- [BRIEF] Please reproduce the entries below exactly, starting at the first line and ending with the line that holds "SEM | lines |".

Segment Start: EXTRACTED RECORDS

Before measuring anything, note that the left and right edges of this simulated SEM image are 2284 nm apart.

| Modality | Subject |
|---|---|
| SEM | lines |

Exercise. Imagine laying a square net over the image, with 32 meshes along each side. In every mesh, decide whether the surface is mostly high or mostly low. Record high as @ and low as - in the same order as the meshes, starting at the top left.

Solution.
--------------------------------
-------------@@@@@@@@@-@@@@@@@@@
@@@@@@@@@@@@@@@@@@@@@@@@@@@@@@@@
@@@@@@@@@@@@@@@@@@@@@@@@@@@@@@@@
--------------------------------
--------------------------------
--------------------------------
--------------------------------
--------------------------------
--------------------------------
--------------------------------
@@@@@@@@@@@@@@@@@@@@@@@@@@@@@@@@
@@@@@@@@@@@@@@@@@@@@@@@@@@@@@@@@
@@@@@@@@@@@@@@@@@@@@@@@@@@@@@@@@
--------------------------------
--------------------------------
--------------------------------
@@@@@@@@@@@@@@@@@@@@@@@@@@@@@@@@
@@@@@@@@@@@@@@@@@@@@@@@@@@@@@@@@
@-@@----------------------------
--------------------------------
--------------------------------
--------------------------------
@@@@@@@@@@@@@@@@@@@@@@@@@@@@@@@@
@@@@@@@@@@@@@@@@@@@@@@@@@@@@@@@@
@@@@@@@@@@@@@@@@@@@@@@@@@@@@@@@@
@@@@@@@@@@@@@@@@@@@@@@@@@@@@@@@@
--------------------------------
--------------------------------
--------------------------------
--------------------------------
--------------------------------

Segment End: EXTRACTED RECORDS

- [EXERCISE RESPONSE]
Before measuring anything, note that the left and right edges of this simulated SEM image are 2284 nm apart.

| Modality | Subject |
|---|---|
| SEM | lines |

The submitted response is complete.